> **DATA PROVIDED**

%%

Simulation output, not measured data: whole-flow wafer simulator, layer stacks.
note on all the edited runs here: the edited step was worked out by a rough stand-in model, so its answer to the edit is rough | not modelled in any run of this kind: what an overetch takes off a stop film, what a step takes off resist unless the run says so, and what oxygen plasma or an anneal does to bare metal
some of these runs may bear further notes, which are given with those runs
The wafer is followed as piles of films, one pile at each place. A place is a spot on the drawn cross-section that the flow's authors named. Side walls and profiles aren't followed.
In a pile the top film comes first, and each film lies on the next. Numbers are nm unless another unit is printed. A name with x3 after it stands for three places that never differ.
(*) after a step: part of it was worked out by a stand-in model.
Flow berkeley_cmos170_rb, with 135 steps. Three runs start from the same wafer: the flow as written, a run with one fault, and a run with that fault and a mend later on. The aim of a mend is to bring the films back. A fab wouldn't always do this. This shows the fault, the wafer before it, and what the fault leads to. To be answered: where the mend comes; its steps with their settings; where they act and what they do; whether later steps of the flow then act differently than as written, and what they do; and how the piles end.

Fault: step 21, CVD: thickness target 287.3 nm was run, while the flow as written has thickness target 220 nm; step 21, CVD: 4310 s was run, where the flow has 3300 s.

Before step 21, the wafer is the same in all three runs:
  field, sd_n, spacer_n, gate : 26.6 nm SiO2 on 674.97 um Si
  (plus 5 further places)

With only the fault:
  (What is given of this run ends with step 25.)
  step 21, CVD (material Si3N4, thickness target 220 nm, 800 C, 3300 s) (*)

%%

> **WORK TASK**
Output must consist only of the listing's lines from the first through the line with "(*) after a", reproduced word for word.

> **TASK RESPONSE**
Simulation output, not measured data: whole-flow wafer simulator, layer stacks.
note on all the edited runs here: the edited step was worked out by a rough stand-in model, so its answer to the edit is rough | not modelled in any run of this kind: what an overetch takes off a stop film, what a step takes off resist unless the run says so, and what oxygen plasma or an anneal does to bare metal
some of these runs may bear further notes, which are given with those runs
The wafer is followed as piles of films, one pile at each place. A place is a spot on the drawn cross-section that the flow's authors named. Side walls and profiles aren't followed.
In a pile the top film comes first, and each film lies on the next. Numbers are nm unless another unit is printed. A name with x3 after it stands for three places that never differ.
(*) after a step: part of it was worked out by a stand-in model.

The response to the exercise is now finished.